▶ _Activity_
Copy each line of the following material exactly.

▶ _Study material_
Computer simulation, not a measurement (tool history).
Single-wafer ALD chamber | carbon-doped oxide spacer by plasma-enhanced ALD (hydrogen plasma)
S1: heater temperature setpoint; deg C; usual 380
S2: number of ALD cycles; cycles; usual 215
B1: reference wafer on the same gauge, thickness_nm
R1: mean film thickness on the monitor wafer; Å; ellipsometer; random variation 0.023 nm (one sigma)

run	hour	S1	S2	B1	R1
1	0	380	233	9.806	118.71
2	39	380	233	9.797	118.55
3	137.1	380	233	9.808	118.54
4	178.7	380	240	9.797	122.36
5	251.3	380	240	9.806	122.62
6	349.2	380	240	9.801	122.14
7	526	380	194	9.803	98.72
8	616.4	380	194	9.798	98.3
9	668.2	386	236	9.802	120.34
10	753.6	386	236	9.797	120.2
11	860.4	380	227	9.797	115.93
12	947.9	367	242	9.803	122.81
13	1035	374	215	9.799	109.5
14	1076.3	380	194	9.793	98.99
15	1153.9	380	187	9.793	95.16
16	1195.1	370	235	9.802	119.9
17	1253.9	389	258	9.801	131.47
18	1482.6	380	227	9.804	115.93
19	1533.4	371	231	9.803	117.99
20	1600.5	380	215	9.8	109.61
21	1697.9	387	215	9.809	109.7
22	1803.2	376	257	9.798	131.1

▶ _Task output_
Computer simulation, not a measurement (tool history).
Single-wafer ALD chamber | carbon-doped oxide spacer by plasma-enhanced ALD (hydrogen plasma)
S1: heater temperature setpoint; deg C; usual 380
S2: number of ALD cycles; cycles; usual 215
B1: reference wafer on the same gauge, thickness_nm
R1: mean film thickness on the monitor wafer; Å; ellipsometer; random variation 0.023 nm (one sigma)

run	hour	S1	S2	B1	R1
1	0	380	233	9.806	118.71
2	39	380	233	9.797	118.55
3	137.1	380	233	9.808	118.54
4	178.7	380	240	9.797	122.36
5	251.3	380	240	9.806	122.62
6	349.2	380	240	9.801	122.14
7	526	380	194	9.803	98.72
8	616.4	380	194	9.798	98.3
9	668.2	386	236	9.802	120.34
10	753.6	386	236	9.797	120.2
11	860.4	380	227	9.797	115.93
12	947.9	367	242	9.803	122.81
13	1035	374	215	9.799	109.5
14	1076.3	380	194	9.793	98.99
15	1153.9	380	187	9.793	95.16
16	1195.1	370	235	9.802	119.9
17	1253.9	389	258	9.801	131.47
18	1482.6	380	227	9.804	115.93
19	1533.4	371	231	9.803	117.99
20	1600.5	380	215	9.8	109.61
21	1697.9	387	215	9.809	109.7
22	1803.2	376	257	9.798	131.1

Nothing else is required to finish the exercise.